=== DATASET EXCERPTS ===
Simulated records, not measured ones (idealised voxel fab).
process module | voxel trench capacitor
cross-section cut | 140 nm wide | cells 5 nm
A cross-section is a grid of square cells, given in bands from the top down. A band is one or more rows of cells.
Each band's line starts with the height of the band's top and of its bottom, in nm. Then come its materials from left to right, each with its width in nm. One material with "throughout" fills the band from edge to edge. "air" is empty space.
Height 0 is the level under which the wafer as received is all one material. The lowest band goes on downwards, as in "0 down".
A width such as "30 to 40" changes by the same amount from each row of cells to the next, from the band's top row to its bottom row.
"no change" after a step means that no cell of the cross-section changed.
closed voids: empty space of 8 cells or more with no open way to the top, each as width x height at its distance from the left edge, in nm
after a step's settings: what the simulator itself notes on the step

=== WORK INSTRUCTION ===
All of the entries above must be quoted exactly.

=== SOLUTION ===
Simulated records, not measured ones (idealised voxel fab).
process module | voxel trench capacitor
cross-section cut | 140 nm wide | cells 5 nm
A cross-section is a grid of square cells, given in bands from the top down. A band is one or more rows of cells.
Each band's line starts with the height of the band's top and of its bottom, in nm. Then come its materials from left to right, each with its width in nm. One material with "throughout" fills the band from edge to edge. "air" is empty space.
Height 0 is the level under which the wafer as received is all one material. The lowest band goes on downwards, as in "0 down".
A width such as "30 to 40" changes by the same amount from each row of cells to the next, from the band's top row to its bottom row.
"no change" after a step means that no cell of the cross-section changed.
closed voids: empty space of 8 cells or more with no open way to the top, each as width x height at its distance from the left edge, in nm
after a step's settings: what the simulator itself notes on the step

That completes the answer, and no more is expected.